▸ **DATA TO EXAMINE**:

....

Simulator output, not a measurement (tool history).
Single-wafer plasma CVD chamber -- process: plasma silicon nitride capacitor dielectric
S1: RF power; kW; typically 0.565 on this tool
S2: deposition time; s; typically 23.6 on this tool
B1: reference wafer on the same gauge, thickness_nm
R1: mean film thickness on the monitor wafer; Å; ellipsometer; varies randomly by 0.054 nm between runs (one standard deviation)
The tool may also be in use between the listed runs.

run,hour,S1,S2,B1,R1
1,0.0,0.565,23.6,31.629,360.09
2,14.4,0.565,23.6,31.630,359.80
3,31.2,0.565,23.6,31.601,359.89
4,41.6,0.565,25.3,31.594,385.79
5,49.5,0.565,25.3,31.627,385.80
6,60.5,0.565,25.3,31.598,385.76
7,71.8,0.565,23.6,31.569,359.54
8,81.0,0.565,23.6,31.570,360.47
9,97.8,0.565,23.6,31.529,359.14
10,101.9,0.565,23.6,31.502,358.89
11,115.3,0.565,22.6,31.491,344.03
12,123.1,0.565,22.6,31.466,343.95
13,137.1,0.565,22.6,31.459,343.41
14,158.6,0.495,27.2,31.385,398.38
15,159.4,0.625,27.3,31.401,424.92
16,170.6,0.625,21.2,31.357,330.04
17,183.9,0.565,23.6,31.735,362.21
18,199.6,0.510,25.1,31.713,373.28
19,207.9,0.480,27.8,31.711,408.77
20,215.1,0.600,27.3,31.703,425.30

....

▸ **ASSIGNED TASK**: Provide an exact reproduction of all the entries shown above.

▸ **WRITTEN RESPONSE**:
Simulator output, not a measurement (tool history).
Single-wafer plasma CVD chamber -- process: plasma silicon nitride capacitor dielectric
S1: RF power; kW; typically 0.565 on this tool
S2: deposition time; s; typically 23.6 on this tool
B1: reference wafer on the same gauge, thickness_nm
R1: mean film thickness on the monitor wafer; Å; ellipsometer; varies randomly by 0.054 nm between runs (one standard deviation)
The tool may also be in use between the listed runs.

run,hour,S1,S2,B1,R1
1,0.0,0.565,23.6,31.629,360.09
2,14.4,0.565,23.6,31.630,359.80
3,31.2,0.565,23.6,31.601,359.89
4,41.6,0.565,25.3,31.594,385.79
5,49.5,0.565,25.3,31.627,385.80
6,60.5,0.565,25.3,31.598,385.76
7,71.8,0.565,23.6,31.569,359.54
8,81.0,0.565,23.6,31.570,360.47
9,97.8,0.565,23.6,31.529,359.14
10,101.9,0.565,23.6,31.502,358.89
11,115.3,0.565,22.6,31.491,344.03
12,123.1,0.565,22.6,31.466,343.95
13,137.1,0.565,22.6,31.459,343.41
14,158.6,0.495,27.2,31.385,398.38
15,159.4,0.625,27.3,31.401,424.92
16,170.6,0.625,21.2,31.357,330.04
17,183.9,0.565,23.6,31.735,362.21
18,199.6,0.510,25.1,31.713,373.28
19,207.9,0.480,27.8,31.711,408.77
20,215.1,0.600,27.3,31.703,425.30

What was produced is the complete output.